Work request: Keeping every line intact, repeat the data word for word.

Entries shown:
Segment Open

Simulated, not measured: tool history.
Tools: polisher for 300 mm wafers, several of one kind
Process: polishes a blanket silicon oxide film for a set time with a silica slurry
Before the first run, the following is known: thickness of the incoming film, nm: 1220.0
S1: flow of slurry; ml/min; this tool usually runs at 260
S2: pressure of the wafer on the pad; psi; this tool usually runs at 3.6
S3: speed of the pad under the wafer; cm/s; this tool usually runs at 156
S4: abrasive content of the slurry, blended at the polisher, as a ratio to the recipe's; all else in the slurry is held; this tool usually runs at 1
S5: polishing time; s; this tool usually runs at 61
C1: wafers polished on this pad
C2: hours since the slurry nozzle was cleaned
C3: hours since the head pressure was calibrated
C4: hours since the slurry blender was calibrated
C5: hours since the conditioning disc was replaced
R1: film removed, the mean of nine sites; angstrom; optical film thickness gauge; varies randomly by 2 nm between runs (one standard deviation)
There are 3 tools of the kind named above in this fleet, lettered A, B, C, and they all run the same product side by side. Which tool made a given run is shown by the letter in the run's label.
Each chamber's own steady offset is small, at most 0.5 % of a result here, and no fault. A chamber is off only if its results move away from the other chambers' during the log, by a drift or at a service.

Segment Closed

Answer section:
Simulated, not measured: tool history.
Tools: polisher for 300 mm wafers, several of one kind
Process: polishes a blanket silicon oxide film for a set time with a silica slurry
Before the first run, the following is known: thickness of the incoming film, nm: 1220.0
S1: flow of slurry; ml/min; this tool usually runs at 260
S2: pressure of the wafer on the pad; psi; this tool usually runs at 3.6
S3: speed of the pad under the wafer; cm/s; this tool usually runs at 156
S4: abrasive content of the slurry, blended at the polisher, as a ratio to the recipe's; all else in the slurry is held; this tool usually runs at 1
S5: polishing time; s; this tool usually runs at 61
C1: wafers polished on this pad
C2: hours since the slurry nozzle was cleaned
C3: hours since the head pressure was calibrated
C4: hours since the slurry blender was calibrated
C5: hours since the conditioning disc was replaced
R1: film removed, the mean of nine sites; angstrom; optical film thickness gauge; varies randomly by 2 nm between runs (one standard deviation)
There are 3 tools of the kind named above in this fleet, lettered A, B, C, and they all run the same product side by side. Which tool made a given run is shown by the letter in the run's label.
Each chamber's own steady offset is small, at most 0.5 % of a result here, and no fault. A chamber is off only if its results move away from the other chambers' during the log, by a drift or at a service.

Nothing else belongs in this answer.